→ WORK ORDER: Could you set down all of the data again, exactly as it stands?

··· DATA EXCERPTS ···

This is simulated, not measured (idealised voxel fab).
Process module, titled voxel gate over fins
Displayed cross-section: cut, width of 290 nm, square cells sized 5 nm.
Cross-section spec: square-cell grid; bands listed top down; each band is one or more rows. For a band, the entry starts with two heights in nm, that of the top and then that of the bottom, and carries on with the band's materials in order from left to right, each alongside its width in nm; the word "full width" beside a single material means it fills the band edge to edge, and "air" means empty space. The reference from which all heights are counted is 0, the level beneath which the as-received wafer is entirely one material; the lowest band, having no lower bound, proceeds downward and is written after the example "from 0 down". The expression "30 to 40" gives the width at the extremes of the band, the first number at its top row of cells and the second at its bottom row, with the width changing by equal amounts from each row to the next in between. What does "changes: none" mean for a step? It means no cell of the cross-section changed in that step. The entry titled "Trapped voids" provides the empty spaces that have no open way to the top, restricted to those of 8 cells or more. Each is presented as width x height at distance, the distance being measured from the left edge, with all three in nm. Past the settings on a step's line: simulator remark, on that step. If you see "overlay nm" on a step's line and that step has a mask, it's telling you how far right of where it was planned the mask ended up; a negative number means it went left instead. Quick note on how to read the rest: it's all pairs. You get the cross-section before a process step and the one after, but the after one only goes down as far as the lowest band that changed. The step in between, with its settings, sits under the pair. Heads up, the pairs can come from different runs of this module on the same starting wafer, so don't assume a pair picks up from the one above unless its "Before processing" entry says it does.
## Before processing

···

→ SOLUTION:
This is simulated, not measured (idealised voxel fab).
Process module, titled voxel gate over fins
Displayed cross-section: cut, width of 290 nm, square cells sized 5 nm.
Cross-section spec: square-cell grid; bands listed top down; each band is one or more rows. For a band, the entry starts with two heights in nm, that of the top and then that of the bottom, and carries on with the band's materials in order from left to right, each alongside its width in nm; the word "full width" beside a single material means it fills the band edge to edge, and "air" means empty space. The reference from which all heights are counted is 0, the level beneath which the as-received wafer is entirely one material; the lowest band, having no lower bound, proceeds downward and is written after the example "from 0 down". The expression "30 to 40" gives the width at the extremes of the band, the first number at its top row of cells and the second at its bottom row, with the width changing by equal amounts from each row to the next in between. What does "changes: none" mean for a step? It means no cell of the cross-section changed in that step. The entry titled "Trapped voids" provides the empty spaces that have no open way to the top, restricted to those of 8 cells or more. Each is presented as width x height at distance, the distance being measured from the left edge, with all three in nm. Past the settings on a step's line: simulator remark, on that step. If you see "overlay nm" on a step's line and that step has a mask, it's telling you how far right of where it was planned the mask ended up; a negative number means it went left instead. Quick note on how to read the rest: it's all pairs. You get the cross-section before a process step and the one after, but the after one only goes down as far as the lowest band that changed. The step in between, with its settings, sits under the pair. Heads up, the pairs can come from different runs of this module on the same starting wafer, so don't assume a pair picks up from the one above unless its "Before processing" entry says it does.
## Before processing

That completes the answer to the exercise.